[Extracted records]

★ ★ ★ ★ ★ ★ ★

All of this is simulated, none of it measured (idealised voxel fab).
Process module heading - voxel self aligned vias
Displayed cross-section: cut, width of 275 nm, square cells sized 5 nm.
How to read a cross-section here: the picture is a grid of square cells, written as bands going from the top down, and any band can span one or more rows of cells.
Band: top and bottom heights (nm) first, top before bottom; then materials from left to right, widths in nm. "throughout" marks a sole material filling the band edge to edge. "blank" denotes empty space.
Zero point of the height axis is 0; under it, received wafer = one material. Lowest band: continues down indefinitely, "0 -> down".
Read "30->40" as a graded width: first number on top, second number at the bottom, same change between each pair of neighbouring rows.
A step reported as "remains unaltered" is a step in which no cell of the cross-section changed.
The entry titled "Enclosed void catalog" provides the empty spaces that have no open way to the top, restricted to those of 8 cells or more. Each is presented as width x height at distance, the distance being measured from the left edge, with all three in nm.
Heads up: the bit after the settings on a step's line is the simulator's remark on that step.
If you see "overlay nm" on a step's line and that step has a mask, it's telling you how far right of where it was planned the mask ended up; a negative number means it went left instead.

★ ★ ★ ★ ★ ★ ★

[Brief] The output should be exactly the lines above from the line containing "Zero point of" to the line containing "Heads up: the", inclusive, with no other lines.

[Exercise solution]
Zero point of the height axis is 0; under it, received wafer = one material. Lowest band: continues down indefinitely, "0 -> down".
Read "30->40" as a graded width: first number on top, second number at the bottom, same change between each pair of neighbouring rows.
A step reported as "remains unaltered" is a step in which no cell of the cross-section changed.
The entry titled "Enclosed void catalog" provides the empty spaces that have no open way to the top, restricted to those of 8 cells or more. Each is presented as width x height at distance, the distance being measured from the left edge, with all three in nm.
Heads up: the bit after the settings on a step's line is the simulator's remark on that step.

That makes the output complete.